*** Block opens ***

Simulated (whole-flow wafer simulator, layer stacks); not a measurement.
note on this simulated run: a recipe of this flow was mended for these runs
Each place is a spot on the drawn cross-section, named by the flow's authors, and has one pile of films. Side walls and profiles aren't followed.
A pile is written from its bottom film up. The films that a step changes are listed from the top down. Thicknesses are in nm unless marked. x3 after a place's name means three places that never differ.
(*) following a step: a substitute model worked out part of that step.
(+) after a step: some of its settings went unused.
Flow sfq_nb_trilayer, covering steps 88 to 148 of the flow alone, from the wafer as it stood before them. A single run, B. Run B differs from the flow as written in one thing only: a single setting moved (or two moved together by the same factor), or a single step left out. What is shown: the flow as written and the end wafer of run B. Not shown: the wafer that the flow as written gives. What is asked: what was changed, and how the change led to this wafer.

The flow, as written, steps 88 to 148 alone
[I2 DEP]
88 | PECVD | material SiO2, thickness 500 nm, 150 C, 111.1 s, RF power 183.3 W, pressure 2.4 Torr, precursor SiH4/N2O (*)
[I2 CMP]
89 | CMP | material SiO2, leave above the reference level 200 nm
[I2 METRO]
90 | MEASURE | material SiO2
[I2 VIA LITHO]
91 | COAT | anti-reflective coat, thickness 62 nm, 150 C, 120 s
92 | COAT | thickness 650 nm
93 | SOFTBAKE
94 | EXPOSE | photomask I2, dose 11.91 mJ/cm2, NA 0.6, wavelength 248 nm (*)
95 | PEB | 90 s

*** Block closes ***

• Activity:
The stopping point is the line containing "Each place is". Reproduce exactly every line of the material from the first through that one.

• Answer area:
Simulated (whole-flow wafer simulator, layer stacks); not a measurement.
note on this simulated run: a recipe of this flow was mended for these runs
Each place is a spot on the drawn cross-section, named by the flow's authors, and has one pile of films. Side walls and profiles aren't followed.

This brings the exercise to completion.